........

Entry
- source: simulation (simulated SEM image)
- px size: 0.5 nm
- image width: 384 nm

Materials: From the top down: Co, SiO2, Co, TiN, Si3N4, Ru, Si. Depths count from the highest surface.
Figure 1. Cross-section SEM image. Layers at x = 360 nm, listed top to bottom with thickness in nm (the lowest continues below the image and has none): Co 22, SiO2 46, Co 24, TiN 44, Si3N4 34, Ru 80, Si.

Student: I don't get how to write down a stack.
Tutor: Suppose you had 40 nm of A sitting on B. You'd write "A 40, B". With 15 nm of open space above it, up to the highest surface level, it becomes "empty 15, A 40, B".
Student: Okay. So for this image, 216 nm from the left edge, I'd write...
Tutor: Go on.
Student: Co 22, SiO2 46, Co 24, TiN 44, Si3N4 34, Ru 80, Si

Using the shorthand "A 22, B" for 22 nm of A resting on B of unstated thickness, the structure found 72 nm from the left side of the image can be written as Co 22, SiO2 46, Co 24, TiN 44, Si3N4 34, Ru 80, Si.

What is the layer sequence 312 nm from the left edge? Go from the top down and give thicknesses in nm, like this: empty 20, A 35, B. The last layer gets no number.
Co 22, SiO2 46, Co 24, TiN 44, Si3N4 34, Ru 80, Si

........

● **ASSIGNMENT**:
Beginning with the very first line of the material above, give each line again exactly, ending with the line that contains "What is the".

● **RESPONSE BOX**:
Entry
- source: simulation (simulated SEM image)
- px size: 0.5 nm
- image width: 384 nm

Materials: From the top down: Co, SiO2, Co, TiN, Si3N4, Ru, Si. Depths count from the highest surface.
Figure 1. Cross-section SEM image. Layers at x = 360 nm, listed top to bottom with thickness in nm (the lowest continues below the image and has none): Co 22, SiO2 46, Co 24, TiN 44, Si3N4 34, Ru 80, Si.

Student: I don't get how to write down a stack.
Tutor: Suppose you had 40 nm of A sitting on B. You'd write "A 40, B". With 15 nm of open space above it, up to the highest surface level, it becomes "empty 15, A 40, B".
Student: Okay. So for this image, 216 nm from the left edge, I'd write...
Tutor: Go on.
Student: Co 22, SiO2 46, Co 24, TiN 44, Si3N4 34, Ru 80, Si

Using the shorthand "A 22, B" for 22 nm of A resting on B of unstated thickness, the structure found 72 nm from the left side of the image can be written as Co 22, SiO2 46, Co 24, TiN 44, Si3N4 34, Ru 80, Si.

What is the layer sequence 312 nm from the left edge? Go from the top down and give thicknesses in nm, like this: empty 20, A 35, B. The last layer gets no number.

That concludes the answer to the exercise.